Work instruction:
Restate word for word every line from the top of the data below down through the line that holds "A cross-section is".

::: Data :::

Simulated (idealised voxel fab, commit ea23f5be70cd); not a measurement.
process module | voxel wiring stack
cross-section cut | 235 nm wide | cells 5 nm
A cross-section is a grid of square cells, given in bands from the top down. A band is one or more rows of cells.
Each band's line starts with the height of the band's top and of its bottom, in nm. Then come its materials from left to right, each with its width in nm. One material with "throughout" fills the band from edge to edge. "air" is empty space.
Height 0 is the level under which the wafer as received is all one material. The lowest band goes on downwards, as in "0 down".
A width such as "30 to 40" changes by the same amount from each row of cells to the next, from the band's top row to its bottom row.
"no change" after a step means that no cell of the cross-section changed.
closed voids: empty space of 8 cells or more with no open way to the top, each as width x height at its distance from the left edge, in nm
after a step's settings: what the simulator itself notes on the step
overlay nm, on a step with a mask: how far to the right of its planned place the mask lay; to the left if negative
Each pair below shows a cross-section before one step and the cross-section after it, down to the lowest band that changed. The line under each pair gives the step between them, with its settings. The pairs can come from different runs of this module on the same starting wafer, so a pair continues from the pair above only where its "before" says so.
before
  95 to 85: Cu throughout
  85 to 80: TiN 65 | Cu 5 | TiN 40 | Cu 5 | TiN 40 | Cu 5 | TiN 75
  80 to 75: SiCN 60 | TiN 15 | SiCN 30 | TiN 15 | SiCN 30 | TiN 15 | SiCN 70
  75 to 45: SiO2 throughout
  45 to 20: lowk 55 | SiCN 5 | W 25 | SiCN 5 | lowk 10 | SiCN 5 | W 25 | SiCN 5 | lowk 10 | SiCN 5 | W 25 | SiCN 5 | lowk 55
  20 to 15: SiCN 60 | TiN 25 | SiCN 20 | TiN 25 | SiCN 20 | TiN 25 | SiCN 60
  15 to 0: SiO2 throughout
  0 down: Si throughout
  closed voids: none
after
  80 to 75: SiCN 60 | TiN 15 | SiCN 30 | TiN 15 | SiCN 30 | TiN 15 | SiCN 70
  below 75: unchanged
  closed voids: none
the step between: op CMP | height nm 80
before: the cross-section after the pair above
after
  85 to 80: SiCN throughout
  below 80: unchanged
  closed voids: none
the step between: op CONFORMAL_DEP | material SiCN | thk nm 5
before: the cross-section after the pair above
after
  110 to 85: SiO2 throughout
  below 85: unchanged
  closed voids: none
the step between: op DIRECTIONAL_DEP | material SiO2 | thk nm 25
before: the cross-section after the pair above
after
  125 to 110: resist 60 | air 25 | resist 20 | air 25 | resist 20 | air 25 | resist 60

:::

Result:
Simulated (idealised voxel fab, commit ea23f5be70cd); not a measurement.
process module | voxel wiring stack
cross-section cut | 235 nm wide | cells 5 nm
A cross-section is a grid of square cells, given in bands from the top down. A band is one or more rows of cells.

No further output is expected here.